SUPPLIED MATERIAL:
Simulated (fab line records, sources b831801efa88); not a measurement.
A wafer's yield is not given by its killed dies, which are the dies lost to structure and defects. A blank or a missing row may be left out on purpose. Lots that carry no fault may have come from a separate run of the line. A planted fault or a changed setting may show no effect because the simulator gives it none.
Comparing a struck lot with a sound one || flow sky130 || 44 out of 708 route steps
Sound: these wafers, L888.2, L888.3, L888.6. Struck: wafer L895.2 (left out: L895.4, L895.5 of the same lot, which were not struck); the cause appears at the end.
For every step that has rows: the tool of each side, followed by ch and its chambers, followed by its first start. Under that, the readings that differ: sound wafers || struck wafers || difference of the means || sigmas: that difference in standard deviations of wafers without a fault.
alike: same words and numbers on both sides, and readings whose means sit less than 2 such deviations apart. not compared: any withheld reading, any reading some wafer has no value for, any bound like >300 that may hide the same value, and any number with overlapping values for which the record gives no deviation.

REQUIREMENT:
Starting at the line that has "Sound: these wafers, L888.2, L888.3, L888.6." in the records above, restate word for word every line until the one that has "For every step", and include that one as well.

SOLUTION:
Sound: these wafers, L888.2, L888.3, L888.6. Struck: wafer L895.2 (left out: L895.4, L895.5 of the same lot, which were not struck); the cause appears at the end.
For every step that has rows: the tool of each side, followed by ch and its chambers, followed by its first start. Under that, the readings that differ: sound wafers || struck wafers || difference of the means || sigmas: that difference in standard deviations of wafers without a fault.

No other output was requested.